DATASET EXCERPTS ::
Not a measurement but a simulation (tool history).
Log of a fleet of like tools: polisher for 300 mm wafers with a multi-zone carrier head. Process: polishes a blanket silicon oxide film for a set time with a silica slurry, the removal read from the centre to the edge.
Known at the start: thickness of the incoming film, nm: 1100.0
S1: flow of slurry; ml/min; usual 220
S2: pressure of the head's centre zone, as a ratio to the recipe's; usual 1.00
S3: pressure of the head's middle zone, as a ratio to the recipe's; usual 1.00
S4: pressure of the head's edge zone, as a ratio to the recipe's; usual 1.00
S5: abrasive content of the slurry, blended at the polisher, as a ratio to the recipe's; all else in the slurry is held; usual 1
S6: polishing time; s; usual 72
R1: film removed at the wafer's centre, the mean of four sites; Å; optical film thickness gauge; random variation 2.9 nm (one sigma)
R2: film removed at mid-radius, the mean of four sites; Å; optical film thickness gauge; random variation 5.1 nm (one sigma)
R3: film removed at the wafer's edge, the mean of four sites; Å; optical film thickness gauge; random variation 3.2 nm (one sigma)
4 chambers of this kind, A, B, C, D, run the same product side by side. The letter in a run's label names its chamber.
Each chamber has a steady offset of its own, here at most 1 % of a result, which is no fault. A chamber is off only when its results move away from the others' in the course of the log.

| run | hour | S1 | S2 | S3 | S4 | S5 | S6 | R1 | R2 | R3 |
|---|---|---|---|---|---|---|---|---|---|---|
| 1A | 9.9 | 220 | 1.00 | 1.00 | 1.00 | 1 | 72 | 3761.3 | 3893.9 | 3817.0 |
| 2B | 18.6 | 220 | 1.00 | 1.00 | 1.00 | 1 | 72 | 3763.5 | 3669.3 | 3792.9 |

BRIEF ::
Could you return, word for word, only the lines running from the first line of the material above to the line that contains "Log of a fleet", inclusive?

TASK SOLUTION ::
Not a measurement but a simulation (tool history).
Log of a fleet of like tools: polisher for 300 mm wafers with a multi-zone carrier head. Process: polishes a blanket silicon oxide film for a set time with a silica slurry, the removal read from the centre to the edge.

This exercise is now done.